Reproduce the material that follows, please, but only from its first line to the line containing "S3: times that", inclusive.

****************

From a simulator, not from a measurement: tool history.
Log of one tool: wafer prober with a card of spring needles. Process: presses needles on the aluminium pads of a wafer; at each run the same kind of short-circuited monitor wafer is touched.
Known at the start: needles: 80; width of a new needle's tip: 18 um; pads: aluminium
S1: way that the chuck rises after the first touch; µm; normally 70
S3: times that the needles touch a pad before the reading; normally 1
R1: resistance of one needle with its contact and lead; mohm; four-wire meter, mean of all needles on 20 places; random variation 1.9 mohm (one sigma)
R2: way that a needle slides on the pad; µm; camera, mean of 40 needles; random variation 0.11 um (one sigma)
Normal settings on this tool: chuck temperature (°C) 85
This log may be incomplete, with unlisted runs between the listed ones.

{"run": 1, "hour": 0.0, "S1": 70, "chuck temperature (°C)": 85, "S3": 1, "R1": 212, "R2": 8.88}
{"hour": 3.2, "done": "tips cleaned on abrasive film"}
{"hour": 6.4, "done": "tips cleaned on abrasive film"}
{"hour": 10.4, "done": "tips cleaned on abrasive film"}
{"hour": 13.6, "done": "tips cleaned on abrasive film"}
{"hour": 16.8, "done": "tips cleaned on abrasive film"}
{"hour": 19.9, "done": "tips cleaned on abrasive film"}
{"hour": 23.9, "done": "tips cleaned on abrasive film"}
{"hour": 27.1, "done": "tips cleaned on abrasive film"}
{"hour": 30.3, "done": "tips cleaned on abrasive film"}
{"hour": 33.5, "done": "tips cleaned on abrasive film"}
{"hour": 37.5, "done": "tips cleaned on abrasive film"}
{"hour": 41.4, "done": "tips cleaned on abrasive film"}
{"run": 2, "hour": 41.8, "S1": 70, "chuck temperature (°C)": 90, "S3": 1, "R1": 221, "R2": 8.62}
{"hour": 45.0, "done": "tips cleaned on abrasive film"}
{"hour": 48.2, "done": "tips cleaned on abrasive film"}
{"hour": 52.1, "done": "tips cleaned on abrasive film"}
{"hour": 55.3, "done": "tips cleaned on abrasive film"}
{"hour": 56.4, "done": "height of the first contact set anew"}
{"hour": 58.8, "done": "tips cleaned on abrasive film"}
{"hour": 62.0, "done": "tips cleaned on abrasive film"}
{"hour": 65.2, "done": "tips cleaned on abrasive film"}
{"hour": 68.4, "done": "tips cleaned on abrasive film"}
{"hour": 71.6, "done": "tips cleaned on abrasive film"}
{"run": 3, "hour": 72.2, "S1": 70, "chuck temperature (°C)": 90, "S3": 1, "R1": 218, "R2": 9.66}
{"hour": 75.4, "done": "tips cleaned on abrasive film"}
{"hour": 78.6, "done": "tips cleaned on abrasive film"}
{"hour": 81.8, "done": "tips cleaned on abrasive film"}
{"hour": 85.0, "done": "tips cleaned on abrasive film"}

****************

| Task answer |
From a simulator, not from a measurement: tool history.
Log of one tool: wafer prober with a card of spring needles. Process: presses needles on the aluminium pads of a wafer; at each run the same kind of short-circuited monitor wafer is touched.
Known at the start: needles: 80; width of a new needle's tip: 18 um; pads: aluminium
S1: way that the chuck rises after the first touch; µm; normally 70
S3: times that the needles touch a pad before the reading; normally 1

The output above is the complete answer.